Data for review:
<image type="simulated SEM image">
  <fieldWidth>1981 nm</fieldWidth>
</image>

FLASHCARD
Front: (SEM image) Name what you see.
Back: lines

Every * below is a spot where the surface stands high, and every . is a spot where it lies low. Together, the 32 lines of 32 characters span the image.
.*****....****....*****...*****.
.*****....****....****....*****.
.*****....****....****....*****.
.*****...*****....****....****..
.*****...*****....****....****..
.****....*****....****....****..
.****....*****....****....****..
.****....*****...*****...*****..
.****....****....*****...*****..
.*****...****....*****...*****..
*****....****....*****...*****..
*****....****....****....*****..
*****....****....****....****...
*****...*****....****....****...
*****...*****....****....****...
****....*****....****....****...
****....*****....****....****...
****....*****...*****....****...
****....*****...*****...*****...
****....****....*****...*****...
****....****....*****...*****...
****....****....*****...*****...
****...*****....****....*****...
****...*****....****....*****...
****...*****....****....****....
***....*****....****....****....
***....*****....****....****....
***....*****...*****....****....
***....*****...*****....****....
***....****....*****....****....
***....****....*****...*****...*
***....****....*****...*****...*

Assignment: The lines from the top of the data above down to the line containing "Back: lines" are to be copied exactly; no other line should appear.

Response box:
<image type="simulated SEM image">
  <fieldWidth>1981 nm</fieldWidth>
</image>

FLASHCARD
Front: (SEM image) Name what you see.
Back: lines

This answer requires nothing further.